*****

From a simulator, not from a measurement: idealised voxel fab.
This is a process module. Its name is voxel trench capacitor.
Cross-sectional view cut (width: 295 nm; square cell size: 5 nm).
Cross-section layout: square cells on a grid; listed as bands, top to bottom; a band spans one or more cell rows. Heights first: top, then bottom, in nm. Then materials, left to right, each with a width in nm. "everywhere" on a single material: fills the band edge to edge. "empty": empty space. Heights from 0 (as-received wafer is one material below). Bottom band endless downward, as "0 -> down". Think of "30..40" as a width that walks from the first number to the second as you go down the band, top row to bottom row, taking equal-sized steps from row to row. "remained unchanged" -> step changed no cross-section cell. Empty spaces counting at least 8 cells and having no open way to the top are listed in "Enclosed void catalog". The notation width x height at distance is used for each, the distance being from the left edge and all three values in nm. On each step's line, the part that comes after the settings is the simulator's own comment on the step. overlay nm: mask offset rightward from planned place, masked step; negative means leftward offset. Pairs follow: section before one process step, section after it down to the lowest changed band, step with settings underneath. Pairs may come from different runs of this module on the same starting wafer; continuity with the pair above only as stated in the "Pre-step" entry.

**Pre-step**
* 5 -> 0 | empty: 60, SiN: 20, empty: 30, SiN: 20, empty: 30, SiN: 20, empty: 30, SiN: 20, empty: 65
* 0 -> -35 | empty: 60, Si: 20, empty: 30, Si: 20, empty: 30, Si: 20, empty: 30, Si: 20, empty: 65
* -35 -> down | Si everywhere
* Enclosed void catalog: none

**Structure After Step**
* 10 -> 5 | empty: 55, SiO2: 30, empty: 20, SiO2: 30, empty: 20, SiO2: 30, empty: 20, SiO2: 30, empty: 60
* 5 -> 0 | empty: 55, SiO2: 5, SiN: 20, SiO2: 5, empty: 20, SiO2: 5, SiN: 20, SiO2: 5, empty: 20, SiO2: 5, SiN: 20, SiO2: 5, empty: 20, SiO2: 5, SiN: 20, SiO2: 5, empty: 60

*****

Assigned task ::
Out of the data above, set down the lines from the one with "down | Si everywhere" to the one with "30, empty: 60", both included, exactly as written and with no additions.

Task response ::
* -35 -> down | Si everywhere
* Enclosed void catalog: none

**Structure After Step**
* 10 -> 5 | empty: 55, SiO2: 30, empty: 20, SiO2: 30, empty: 20, SiO2: 30, empty: 20, SiO2: 30, empty: 60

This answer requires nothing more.